<<<<
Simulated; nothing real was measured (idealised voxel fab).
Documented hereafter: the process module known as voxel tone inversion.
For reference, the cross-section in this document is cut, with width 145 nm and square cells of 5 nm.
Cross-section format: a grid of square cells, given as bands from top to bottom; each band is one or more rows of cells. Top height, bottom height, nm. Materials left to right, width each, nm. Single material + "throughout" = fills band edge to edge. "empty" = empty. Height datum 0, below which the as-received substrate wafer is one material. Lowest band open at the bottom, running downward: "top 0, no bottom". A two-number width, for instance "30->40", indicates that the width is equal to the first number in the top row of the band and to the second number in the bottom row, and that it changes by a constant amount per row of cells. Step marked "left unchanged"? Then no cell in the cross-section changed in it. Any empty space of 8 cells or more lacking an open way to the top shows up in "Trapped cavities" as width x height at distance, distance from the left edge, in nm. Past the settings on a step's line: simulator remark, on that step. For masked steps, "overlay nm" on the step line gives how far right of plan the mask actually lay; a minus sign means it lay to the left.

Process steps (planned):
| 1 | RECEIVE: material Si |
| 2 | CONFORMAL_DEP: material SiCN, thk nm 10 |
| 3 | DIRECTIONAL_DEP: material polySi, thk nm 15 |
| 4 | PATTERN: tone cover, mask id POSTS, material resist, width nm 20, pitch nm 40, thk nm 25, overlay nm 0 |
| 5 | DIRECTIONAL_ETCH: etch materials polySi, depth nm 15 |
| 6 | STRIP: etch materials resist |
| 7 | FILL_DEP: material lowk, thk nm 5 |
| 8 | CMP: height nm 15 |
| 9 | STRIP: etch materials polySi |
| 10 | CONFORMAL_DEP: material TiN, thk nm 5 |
>>>>

Work item - When you retype the data above, start at its first line, stop after the line containing "For reference, the", and leave out everything else.

Answer area -
Simulated; nothing real was measured (idealised voxel fab).
Documented hereafter: the process module known as voxel tone inversion.
For reference, the cross-section in this document is cut, with width 145 nm and square cells of 5 nm.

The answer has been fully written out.